# WORK ITEM
From first entry to last, give the listing again verbatim.

# DATA EXCERPTS
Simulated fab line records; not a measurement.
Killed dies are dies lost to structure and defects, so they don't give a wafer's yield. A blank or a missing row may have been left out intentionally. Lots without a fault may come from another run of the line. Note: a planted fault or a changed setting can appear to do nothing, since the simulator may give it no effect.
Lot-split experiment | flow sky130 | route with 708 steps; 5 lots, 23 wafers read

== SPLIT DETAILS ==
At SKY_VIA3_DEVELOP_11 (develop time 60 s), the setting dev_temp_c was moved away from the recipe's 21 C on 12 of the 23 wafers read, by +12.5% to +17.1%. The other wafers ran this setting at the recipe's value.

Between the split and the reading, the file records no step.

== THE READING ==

# REPLY
Simulated fab line records; not a measurement.
Killed dies are dies lost to structure and defects, so they don't give a wafer's yield. A blank or a missing row may have been left out intentionally. Lots without a fault may come from another run of the line. Note: a planted fault or a changed setting can appear to do nothing, since the simulator may give it no effect.
Lot-split experiment | flow sky130 | route with 708 steps; 5 lots, 23 wafers read

== SPLIT DETAILS ==
At SKY_VIA3_DEVELOP_11 (develop time 60 s), the setting dev_temp_c was moved away from the recipe's 21 C on 12 of the 23 wafers read, by +12.5% to +17.1%. The other wafers ran this setting at the recipe's value.

Between the split and the reading, the file records no step.

== THE READING ==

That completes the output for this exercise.